§ Work item
The entries shown below should be output exactly as they appear.

§ Data shown
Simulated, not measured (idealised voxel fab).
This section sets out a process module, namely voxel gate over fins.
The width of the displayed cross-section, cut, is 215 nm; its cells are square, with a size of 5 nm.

§ Task answer
Simulated, not measured (idealised voxel fab).
This section sets out a process module, namely voxel gate over fins.
The width of the displayed cross-section, cut, is 215 nm; its cells are square, with a size of 5 nm.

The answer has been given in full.